[LISTED ENTRIES — start]

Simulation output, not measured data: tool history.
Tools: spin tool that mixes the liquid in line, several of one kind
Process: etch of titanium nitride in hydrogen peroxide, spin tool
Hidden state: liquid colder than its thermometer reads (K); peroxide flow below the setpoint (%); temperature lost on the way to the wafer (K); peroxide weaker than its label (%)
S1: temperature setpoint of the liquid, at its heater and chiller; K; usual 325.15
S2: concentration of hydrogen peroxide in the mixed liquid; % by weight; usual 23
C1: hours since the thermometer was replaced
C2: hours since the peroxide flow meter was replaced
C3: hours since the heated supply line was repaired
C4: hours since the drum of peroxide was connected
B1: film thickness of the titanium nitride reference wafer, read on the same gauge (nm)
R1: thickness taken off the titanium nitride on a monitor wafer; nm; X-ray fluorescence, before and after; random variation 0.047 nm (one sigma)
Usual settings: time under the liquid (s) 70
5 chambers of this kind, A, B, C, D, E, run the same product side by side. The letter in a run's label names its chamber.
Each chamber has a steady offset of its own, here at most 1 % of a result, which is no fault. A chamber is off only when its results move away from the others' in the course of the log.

[LISTED ENTRIES — finish]

- **REQUIRED ACTION**
Transcribe, exactly and without additions, the lines of the records above, beginning with the line that contains "Usual settings: time under the liquid (s) 70" and ending with the line that contains "5 chambers of", both included.

- **EXERCISE SOLUTION**
Usual settings: time under the liquid (s) 70
5 chambers of this kind, A, B, C, D, E, run the same product side by side. The letter in a run's label names its chamber.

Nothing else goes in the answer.